***** DATA RECORDS
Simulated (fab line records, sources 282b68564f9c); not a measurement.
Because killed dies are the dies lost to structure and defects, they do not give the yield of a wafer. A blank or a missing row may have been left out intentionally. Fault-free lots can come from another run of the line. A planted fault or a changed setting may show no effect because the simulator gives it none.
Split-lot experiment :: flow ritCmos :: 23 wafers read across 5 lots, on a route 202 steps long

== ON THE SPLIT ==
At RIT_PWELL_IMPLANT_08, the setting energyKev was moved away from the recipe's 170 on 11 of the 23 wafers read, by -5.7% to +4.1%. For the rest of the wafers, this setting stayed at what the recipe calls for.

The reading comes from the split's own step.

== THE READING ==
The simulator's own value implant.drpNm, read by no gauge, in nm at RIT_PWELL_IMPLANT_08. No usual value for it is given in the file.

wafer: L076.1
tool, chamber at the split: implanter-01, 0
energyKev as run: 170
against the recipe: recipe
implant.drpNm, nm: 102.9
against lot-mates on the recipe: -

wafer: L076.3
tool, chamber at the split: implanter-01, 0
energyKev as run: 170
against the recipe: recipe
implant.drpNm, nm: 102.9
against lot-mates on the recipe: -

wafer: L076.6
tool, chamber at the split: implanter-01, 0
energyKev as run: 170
**********

WORK REQUEST ->
What is needed is an exact copy of all the records above.

RESPONSE ->
Simulated (fab line records, sources 282b68564f9c); not a measurement.
Because killed dies are the dies lost to structure and defects, they do not give the yield of a wafer. A blank or a missing row may have been left out intentionally. Fault-free lots can come from another run of the line. A planted fault or a changed setting may show no effect because the simulator gives it none.
Split-lot experiment :: flow ritCmos :: 23 wafers read across 5 lots, on a route 202 steps long

== ON THE SPLIT ==
At RIT_PWELL_IMPLANT_08, the setting energyKev was moved away from the recipe's 170 on 11 of the 23 wafers read, by -5.7% to +4.1%. For the rest of the wafers, this setting stayed at what the recipe calls for.

The reading comes from the split's own step.

== THE READING ==
The simulator's own value implant.drpNm, read by no gauge, in nm at RIT_PWELL_IMPLANT_08. No usual value for it is given in the file.

wafer: L076.1
tool, chamber at the split: implanter-01, 0
energyKev as run: 170
against the recipe: recipe
implant.drpNm, nm: 102.9
against lot-mates on the recipe: -

wafer: L076.3
tool, chamber at the split: implanter-01, 0
energyKev as run: 170
against the recipe: recipe
implant.drpNm, nm: 102.9
against lot-mates on the recipe: -

wafer: L076.6
tool, chamber at the split: implanter-01, 0
energyKev as run: 170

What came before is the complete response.